*Work order:* Taking the line with "141.87 | 1525.5 |" as the first and the line with "142.04 | 1586.0 |" as the last, set down exactly every line in that range from the entries below, and no more.

*Material shown:*
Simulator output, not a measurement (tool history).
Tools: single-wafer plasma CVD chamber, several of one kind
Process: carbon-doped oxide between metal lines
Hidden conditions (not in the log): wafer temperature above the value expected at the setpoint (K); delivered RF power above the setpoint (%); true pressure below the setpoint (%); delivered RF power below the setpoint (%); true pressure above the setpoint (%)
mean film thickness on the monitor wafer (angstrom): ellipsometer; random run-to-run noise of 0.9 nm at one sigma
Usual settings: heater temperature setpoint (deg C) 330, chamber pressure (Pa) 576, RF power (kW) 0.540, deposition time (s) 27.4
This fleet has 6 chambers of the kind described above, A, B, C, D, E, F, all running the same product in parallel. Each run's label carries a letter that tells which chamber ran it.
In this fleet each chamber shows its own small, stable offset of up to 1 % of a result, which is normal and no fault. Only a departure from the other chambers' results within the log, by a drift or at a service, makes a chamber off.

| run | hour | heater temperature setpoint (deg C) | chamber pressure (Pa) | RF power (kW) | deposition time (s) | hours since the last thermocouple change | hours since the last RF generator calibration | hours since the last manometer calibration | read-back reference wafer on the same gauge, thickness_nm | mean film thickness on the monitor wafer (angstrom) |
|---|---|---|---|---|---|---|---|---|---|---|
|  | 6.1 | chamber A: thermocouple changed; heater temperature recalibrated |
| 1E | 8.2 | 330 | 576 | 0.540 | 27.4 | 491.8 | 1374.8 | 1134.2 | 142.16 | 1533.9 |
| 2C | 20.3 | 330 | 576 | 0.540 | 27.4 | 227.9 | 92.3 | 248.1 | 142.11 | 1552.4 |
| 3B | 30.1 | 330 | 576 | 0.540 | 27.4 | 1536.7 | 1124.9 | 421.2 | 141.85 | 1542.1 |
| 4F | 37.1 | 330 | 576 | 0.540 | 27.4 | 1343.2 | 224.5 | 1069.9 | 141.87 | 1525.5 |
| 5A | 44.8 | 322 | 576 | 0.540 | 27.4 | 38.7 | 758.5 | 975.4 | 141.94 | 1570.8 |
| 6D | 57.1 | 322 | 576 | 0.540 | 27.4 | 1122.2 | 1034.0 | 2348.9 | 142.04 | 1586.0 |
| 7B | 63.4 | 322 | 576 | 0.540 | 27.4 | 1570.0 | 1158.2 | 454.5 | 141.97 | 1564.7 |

*Response:*
| 4F | 37.1 | 330 | 576 | 0.540 | 27.4 | 1343.2 | 224.5 | 1069.9 | 141.87 | 1525.5 |
| 5A | 44.8 | 322 | 576 | 0.540 | 27.4 | 38.7 | 758.5 | 975.4 | 141.94 | 1570.8 |
| 6D | 57.1 | 322 | 576 | 0.540 | 27.4 | 1122.2 | 1034.0 | 2348.9 | 142.04 | 1586.0 |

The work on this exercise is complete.